## Entries supplied:
○ ○ ○ ○ ○ ○ ○

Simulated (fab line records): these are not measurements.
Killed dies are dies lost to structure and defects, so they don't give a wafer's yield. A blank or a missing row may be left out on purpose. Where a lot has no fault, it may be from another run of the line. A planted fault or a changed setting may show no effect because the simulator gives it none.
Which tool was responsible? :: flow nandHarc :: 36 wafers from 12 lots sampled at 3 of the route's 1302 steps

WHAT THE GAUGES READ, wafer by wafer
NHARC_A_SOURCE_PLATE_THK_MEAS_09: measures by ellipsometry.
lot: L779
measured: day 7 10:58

○ ○ ○ ○ ○ ○ ○

## Assigned task:
Quote the whole listing above, leaving nothing out.

## Problem solution:
Simulated (fab line records): these are not measurements.
Killed dies are dies lost to structure and defects, so they don't give a wafer's yield. A blank or a missing row may be left out on purpose. Where a lot has no fault, it may be from another run of the line. A planted fault or a changed setting may show no effect because the simulator gives it none.
Which tool was responsible? :: flow nandHarc :: 36 wafers from 12 lots sampled at 3 of the route's 1302 steps

WHAT THE GAUGES READ, wafer by wafer
NHARC_A_SOURCE_PLATE_THK_MEAS_09: measures by ellipsometry.
lot: L779
measured: day 7 10:58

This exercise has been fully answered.